**Dataset excerpts:**
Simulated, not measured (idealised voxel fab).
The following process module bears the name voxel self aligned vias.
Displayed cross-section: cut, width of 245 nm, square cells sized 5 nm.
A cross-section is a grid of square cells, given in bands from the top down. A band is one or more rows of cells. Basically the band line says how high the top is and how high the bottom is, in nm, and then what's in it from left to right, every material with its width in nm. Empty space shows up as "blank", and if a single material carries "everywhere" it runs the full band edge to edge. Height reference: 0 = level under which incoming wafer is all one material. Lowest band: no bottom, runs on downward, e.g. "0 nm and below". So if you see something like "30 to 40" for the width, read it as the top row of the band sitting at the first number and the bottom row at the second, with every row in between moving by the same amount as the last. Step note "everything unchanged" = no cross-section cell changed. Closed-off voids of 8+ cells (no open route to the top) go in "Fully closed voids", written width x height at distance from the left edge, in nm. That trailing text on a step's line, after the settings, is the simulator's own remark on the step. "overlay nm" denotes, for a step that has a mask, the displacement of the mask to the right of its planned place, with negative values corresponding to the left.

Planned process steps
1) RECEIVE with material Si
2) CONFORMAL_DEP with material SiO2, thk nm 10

**Requirement:** Set down the whole listing once more, precisely as written.

**Worked solution:**
Simulated, not measured (idealised voxel fab).
The following process module bears the name voxel self aligned vias.
Displayed cross-section: cut, width of 245 nm, square cells sized 5 nm.
A cross-section is a grid of square cells, given in bands from the top down. A band is one or more rows of cells. Basically the band line says how high the top is and how high the bottom is, in nm, and then what's in it from left to right, every material with its width in nm. Empty space shows up as "blank", and if a single material carries "everywhere" it runs the full band edge to edge. Height reference: 0 = level under which incoming wafer is all one material. Lowest band: no bottom, runs on downward, e.g. "0 nm and below". So if you see something like "30 to 40" for the width, read it as the top row of the band sitting at the first number and the bottom row at the second, with every row in between moving by the same amount as the last. Step note "everything unchanged" = no cross-section cell changed. Closed-off voids of 8+ cells (no open route to the top) go in "Fully closed voids", written width x height at distance from the left edge, in nm. That trailing text on a step's line, after the settings, is the simulator's own remark on the step. "overlay nm" denotes, for a step that has a mask, the displacement of the mask to the right of its planned place, with negative values corresponding to the left.

Planned process steps
1) RECEIVE with material Si
2) CONFORMAL_DEP with material SiO2, thk nm 10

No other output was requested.